*RECORD SET*
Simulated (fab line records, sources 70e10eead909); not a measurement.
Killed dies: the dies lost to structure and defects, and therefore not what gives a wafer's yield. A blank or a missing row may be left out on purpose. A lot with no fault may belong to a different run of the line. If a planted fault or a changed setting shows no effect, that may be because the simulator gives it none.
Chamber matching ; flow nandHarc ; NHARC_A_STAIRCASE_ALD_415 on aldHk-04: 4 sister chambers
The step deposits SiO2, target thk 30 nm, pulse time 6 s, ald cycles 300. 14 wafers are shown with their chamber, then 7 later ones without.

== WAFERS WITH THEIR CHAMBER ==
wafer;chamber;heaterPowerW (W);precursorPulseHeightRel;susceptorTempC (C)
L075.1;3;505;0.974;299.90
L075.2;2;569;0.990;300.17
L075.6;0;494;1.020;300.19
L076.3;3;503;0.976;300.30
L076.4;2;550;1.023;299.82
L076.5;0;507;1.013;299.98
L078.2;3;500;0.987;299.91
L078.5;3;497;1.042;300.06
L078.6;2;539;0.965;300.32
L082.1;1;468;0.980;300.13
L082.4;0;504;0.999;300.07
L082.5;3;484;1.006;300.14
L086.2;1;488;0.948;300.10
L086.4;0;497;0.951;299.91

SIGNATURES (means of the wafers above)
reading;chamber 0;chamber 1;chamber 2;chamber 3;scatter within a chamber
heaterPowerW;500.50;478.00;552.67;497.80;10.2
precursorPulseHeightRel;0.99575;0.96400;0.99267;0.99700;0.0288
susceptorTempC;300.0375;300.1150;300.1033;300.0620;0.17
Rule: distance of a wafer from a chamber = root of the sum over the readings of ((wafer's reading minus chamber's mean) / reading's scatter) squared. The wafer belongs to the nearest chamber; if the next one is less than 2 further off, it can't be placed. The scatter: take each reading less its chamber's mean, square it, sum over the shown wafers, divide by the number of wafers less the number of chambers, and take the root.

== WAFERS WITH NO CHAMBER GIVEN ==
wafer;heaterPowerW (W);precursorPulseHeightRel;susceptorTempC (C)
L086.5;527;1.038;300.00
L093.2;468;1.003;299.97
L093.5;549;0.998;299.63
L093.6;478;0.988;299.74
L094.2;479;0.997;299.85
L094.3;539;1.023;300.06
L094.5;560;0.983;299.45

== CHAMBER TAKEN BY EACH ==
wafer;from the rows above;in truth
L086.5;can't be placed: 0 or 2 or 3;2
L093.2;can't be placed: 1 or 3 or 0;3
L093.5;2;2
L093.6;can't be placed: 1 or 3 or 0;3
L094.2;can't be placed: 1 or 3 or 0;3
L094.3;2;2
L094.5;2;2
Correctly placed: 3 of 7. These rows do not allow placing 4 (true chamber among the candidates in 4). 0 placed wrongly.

*ACTION ITEM*
Beginning at the top of the entries above, output each line exactly, and end with the line in which "L075.2;2;569;0.990;300.17" appears.

*PROBLEM SOLUTION*
Simulated (fab line records, sources 70e10eead909); not a measurement.
Killed dies: the dies lost to structure and defects, and therefore not what gives a wafer's yield. A blank or a missing row may be left out on purpose. A lot with no fault may belong to a different run of the line. If a planted fault or a changed setting shows no effect, that may be because the simulator gives it none.
Chamber matching ; flow nandHarc ; NHARC_A_STAIRCASE_ALD_415 on aldHk-04: 4 sister chambers
The step deposits SiO2, target thk 30 nm, pulse time 6 s, ald cycles 300. 14 wafers are shown with their chamber, then 7 later ones without.

== WAFERS WITH THEIR CHAMBER ==
wafer;chamber;heaterPowerW (W);precursorPulseHeightRel;susceptorTempC (C)
L075.1;3;505;0.974;299.90
L075.2;2;569;0.990;300.17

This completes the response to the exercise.